• **Activity**: Every record must appear in your reply exactly as written.

(Beginning of Given records)

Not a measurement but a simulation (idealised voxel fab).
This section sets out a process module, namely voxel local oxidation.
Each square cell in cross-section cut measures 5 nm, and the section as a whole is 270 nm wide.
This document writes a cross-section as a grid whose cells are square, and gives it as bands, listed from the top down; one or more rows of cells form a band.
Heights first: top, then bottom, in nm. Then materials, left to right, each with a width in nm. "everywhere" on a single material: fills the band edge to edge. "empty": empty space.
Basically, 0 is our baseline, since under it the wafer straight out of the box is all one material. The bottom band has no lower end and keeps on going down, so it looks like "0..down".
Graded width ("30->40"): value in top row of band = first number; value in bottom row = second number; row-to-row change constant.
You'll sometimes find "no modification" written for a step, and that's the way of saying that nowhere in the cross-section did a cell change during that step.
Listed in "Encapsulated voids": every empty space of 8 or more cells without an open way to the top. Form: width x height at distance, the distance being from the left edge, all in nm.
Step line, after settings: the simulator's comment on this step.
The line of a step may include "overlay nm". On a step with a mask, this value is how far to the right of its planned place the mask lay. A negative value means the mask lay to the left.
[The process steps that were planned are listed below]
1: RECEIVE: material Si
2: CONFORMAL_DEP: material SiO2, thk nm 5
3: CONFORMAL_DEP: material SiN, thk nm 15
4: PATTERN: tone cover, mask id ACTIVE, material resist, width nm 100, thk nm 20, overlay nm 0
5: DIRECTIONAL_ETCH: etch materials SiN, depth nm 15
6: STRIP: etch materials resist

(End of Given records)

• **Exercise solution**:
Not a measurement but a simulation (idealised voxel fab).
This section sets out a process module, namely voxel local oxidation.
Each square cell in cross-section cut measures 5 nm, and the section as a whole is 270 nm wide.
This document writes a cross-section as a grid whose cells are square, and gives it as bands, listed from the top down; one or more rows of cells form a band.
Heights first: top, then bottom, in nm. Then materials, left to right, each with a width in nm. "everywhere" on a single material: fills the band edge to edge. "empty": empty space.
Basically, 0 is our baseline, since under it the wafer straight out of the box is all one material. The bottom band has no lower end and keeps on going down, so it looks like "0..down".
Graded width ("30->40"): value in top row of band = first number; value in bottom row = second number; row-to-row change constant.
You'll sometimes find "no modification" written for a step, and that's the way of saying that nowhere in the cross-section did a cell change during that step.
Listed in "Encapsulated voids": every empty space of 8 or more cells without an open way to the top. Form: width x height at distance, the distance being from the left edge, all in nm.
Step line, after settings: the simulator's comment on this step.
The line of a step may include "overlay nm". On a step with a mask, this value is how far to the right of its planned place the mask lay. A negative value means the mask lay to the left.
[The process steps that were planned are listed below]
1: RECEIVE: material Si
2: CONFORMAL_DEP: material SiO2, thk nm 5
3: CONFORMAL_DEP: material SiN, thk nm 15
4: PATTERN: tone cover, mask id ACTIVE, material resist, width nm 100, thk nm 20, overlay nm 0
5: DIRECTIONAL_ETCH: etch materials SiN, depth nm 15
6: STRIP: etch materials resist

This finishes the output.